• **Assignment**
Reproduce the records exactly through the line with "set.NAME: setting as".

• **Information shown**
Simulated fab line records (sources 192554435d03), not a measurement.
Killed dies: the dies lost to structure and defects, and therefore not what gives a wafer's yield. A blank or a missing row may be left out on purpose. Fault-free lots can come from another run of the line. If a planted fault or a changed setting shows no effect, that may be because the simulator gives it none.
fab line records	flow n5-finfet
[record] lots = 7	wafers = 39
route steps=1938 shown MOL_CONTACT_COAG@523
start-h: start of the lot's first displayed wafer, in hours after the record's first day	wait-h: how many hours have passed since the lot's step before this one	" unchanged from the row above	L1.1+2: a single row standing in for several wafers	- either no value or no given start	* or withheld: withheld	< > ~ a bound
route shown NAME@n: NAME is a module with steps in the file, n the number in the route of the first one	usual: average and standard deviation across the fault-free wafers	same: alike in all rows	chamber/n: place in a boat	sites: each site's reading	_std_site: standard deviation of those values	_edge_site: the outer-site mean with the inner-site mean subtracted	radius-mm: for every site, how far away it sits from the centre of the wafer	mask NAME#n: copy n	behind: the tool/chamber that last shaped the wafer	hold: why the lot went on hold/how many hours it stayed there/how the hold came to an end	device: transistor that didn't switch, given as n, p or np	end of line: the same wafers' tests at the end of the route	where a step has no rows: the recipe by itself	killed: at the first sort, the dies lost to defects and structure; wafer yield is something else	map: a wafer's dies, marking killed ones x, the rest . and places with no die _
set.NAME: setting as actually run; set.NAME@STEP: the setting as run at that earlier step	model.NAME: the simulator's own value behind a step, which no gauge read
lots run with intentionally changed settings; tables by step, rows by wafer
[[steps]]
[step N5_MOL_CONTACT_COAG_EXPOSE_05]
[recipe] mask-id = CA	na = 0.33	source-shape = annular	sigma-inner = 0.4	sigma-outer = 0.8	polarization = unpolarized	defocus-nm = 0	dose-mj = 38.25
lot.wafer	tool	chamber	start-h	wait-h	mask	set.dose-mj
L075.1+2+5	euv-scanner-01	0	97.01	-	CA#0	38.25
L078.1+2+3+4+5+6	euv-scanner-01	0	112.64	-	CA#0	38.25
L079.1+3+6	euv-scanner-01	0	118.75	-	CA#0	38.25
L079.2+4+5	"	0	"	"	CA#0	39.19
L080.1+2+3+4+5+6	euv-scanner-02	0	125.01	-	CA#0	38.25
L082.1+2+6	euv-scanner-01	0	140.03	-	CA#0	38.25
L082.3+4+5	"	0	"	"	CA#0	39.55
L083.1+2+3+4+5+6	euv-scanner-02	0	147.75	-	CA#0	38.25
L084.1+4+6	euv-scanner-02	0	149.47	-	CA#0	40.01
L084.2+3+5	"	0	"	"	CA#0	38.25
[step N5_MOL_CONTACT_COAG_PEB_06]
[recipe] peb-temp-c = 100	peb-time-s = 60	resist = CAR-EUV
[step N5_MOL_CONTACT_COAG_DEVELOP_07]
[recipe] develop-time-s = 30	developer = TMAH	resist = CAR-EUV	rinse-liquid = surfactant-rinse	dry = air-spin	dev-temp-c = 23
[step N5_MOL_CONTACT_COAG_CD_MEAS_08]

• **Problem solution**
Simulated fab line records (sources 192554435d03), not a measurement.
Killed dies: the dies lost to structure and defects, and therefore not what gives a wafer's yield. A blank or a missing row may be left out on purpose. Fault-free lots can come from another run of the line. If a planted fault or a changed setting shows no effect, that may be because the simulator gives it none.
fab line records	flow n5-finfet
[record] lots = 7	wafers = 39
route steps=1938 shown MOL_CONTACT_COAG@523
start-h: start of the lot's first displayed wafer, in hours after the record's first day	wait-h: how many hours have passed since the lot's step before this one	" unchanged from the row above	L1.1+2: a single row standing in for several wafers	- either no value or no given start	* or withheld: withheld	< > ~ a bound
route shown NAME@n: NAME is a module with steps in the file, n the number in the route of the first one	usual: average and standard deviation across the fault-free wafers	same: alike in all rows	chamber/n: place in a boat	sites: each site's reading	_std_site: standard deviation of those values	_edge_site: the outer-site mean with the inner-site mean subtracted	radius-mm: for every site, how far away it sits from the centre of the wafer	mask NAME#n: copy n	behind: the tool/chamber that last shaped the wafer	hold: why the lot went on hold/how many hours it stayed there/how the hold came to an end	device: transistor that didn't switch, given as n, p or np	end of line: the same wafers' tests at the end of the route	where a step has no rows: the recipe by itself	killed: at the first sort, the dies lost to defects and structure; wafer yield is something else	map: a wafer's dies, marking killed ones x, the rest . and places with no die _
set.NAME: setting as actually run; set.NAME@STEP: the setting as run at that earlier step	model.NAME: the simulator's own value behind a step, which no gauge read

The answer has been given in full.